# PROVIDED MATERIAL:
--------------------------------
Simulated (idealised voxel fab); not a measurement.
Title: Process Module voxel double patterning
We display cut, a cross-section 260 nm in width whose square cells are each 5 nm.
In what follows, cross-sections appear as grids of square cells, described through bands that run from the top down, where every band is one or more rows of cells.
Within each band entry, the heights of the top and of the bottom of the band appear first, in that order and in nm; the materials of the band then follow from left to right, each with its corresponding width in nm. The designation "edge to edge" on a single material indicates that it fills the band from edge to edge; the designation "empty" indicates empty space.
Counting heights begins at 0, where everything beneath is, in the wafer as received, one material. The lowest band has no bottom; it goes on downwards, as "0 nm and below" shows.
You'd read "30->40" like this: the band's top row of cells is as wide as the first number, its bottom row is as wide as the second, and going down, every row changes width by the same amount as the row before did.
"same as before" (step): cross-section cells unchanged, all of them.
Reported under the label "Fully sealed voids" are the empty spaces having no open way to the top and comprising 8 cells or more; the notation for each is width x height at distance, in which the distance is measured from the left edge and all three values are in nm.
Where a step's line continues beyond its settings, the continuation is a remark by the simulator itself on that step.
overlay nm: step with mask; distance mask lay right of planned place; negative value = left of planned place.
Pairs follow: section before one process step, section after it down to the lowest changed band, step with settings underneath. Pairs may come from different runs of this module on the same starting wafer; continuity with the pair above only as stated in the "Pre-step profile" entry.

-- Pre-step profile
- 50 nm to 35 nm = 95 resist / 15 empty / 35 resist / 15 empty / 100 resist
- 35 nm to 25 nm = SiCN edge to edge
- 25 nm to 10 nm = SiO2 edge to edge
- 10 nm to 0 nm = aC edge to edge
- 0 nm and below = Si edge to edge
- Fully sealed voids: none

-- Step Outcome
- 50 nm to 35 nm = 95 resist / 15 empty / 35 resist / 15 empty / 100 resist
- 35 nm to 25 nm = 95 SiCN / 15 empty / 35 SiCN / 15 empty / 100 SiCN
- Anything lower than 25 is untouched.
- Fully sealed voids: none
--------------------------------

# REQUIRED ACTION:
Your answer must be the lines above from the one containing "Counting heights begins" to the one containing "Reported under the", both included, restated word for word.

# EXERCISE SOLUTION:
Counting heights begins at 0, where everything beneath is, in the wafer as received, one material. The lowest band has no bottom; it goes on downwards, as "0 nm and below" shows.
You'd read "30->40" like this: the band's top row of cells is as wide as the first number, its bottom row is as wide as the second, and going down, every row changes width by the same amount as the row before did.
"same as before" (step): cross-section cells unchanged, all of them.
Reported under the label "Fully sealed voids" are the empty spaces having no open way to the top and comprising 8 cells or more; the notation for each is width x height at distance, in which the distance is measured from the left edge and all three values are in nm.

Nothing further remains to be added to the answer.